START Record extracts

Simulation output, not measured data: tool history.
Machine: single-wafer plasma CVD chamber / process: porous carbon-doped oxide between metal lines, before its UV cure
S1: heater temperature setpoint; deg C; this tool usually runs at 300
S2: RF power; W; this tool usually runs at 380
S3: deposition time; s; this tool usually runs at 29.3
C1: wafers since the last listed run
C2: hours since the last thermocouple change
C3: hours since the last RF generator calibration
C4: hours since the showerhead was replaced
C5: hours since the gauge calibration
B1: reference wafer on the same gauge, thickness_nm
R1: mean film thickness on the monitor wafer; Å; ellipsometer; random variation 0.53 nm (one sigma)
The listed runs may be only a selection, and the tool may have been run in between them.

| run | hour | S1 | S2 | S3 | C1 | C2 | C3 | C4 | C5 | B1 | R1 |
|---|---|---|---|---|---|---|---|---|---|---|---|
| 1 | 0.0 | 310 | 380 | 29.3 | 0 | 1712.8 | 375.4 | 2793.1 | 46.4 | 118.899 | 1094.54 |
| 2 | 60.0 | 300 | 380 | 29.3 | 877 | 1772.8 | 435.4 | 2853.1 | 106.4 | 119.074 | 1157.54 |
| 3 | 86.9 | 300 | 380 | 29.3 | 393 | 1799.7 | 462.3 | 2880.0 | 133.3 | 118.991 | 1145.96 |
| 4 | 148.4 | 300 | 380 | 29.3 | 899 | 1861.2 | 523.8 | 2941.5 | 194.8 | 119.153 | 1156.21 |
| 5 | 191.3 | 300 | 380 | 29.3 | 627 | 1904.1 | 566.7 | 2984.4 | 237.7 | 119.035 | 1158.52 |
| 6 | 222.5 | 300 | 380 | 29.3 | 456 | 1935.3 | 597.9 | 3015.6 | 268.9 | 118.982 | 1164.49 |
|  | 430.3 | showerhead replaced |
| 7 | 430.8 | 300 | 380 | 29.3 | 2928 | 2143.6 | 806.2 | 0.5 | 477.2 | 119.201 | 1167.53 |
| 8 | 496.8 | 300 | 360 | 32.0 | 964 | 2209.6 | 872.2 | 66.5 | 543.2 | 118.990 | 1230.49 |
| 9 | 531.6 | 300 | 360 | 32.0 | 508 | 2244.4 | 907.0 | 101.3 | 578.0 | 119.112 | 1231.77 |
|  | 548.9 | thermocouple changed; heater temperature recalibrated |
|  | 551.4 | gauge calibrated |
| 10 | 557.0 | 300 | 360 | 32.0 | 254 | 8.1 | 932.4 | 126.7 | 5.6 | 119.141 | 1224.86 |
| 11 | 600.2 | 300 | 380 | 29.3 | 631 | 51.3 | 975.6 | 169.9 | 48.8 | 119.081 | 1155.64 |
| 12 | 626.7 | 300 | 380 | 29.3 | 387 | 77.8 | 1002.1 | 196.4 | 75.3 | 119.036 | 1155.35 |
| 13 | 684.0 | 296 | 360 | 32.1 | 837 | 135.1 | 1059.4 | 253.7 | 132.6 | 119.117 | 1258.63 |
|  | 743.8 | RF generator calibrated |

END Record extracts

Work task — The entries above hold the needed span. Transcribe exactly the lines from the one with "118.899 | 1094.54 |" to the one with "118.990 | 1230.49 |", both included.

Task output —
| 1 | 0.0 | 310 | 380 | 29.3 | 0 | 1712.8 | 375.4 | 2793.1 | 46.4 | 118.899 | 1094.54 |
| 2 | 60.0 | 300 | 380 | 29.3 | 877 | 1772.8 | 435.4 | 2853.1 | 106.4 | 119.074 | 1157.54 |
| 3 | 86.9 | 300 | 380 | 29.3 | 393 | 1799.7 | 462.3 | 2880.0 | 133.3 | 118.991 | 1145.96 |
| 4 | 148.4 | 300 | 380 | 29.3 | 899 | 1861.2 | 523.8 | 2941.5 | 194.8 | 119.153 | 1156.21 |
| 5 | 191.3 | 300 | 380 | 29.3 | 627 | 1904.1 | 566.7 | 2984.4 | 237.7 | 119.035 | 1158.52 |
| 6 | 222.5 | 300 | 380 | 29.3 | 456 | 1935.3 | 597.9 | 3015.6 | 268.9 | 118.982 | 1164.49 |
|  | 430.3 | showerhead replaced |
| 7 | 430.8 | 300 | 380 | 29.3 | 2928 | 2143.6 | 806.2 | 0.5 | 477.2 | 119.201 | 1167.53 |
| 8 | 496.8 | 300 | 360 | 32.0 | 964 | 2209.6 | 872.2 | 66.5 | 543.2 | 118.990 | 1230.49 |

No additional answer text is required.